Work task
Give back the full data, retyped precisely.

Dataset content
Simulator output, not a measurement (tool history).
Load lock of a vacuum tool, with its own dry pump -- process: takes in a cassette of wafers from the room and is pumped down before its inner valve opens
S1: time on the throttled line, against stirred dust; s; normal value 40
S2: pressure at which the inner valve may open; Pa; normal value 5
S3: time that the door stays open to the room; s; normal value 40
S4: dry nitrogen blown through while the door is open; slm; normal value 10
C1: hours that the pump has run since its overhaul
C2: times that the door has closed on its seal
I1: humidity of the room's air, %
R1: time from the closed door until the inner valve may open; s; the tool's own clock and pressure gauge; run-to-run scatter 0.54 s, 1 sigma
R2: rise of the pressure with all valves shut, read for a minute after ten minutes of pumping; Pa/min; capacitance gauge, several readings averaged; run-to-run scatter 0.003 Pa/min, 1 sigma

Answer area
Simulator output, not a measurement (tool history).
Load lock of a vacuum tool, with its own dry pump -- process: takes in a cassette of wafers from the room and is pumped down before its inner valve opens
S1: time on the throttled line, against stirred dust; s; normal value 40
S2: pressure at which the inner valve may open; Pa; normal value 5
S3: time that the door stays open to the room; s; normal value 40
S4: dry nitrogen blown through while the door is open; slm; normal value 10
C1: hours that the pump has run since its overhaul
C2: times that the door has closed on its seal
I1: humidity of the room's air, %
R1: time from the closed door until the inner valve may open; s; the tool's own clock and pressure gauge; run-to-run scatter 0.54 s, 1 sigma
R2: rise of the pressure with all valves shut, read for a minute after ten minutes of pumping; Pa/min; capacitance gauge, several readings averaged; run-to-run scatter 0.003 Pa/min, 1 sigma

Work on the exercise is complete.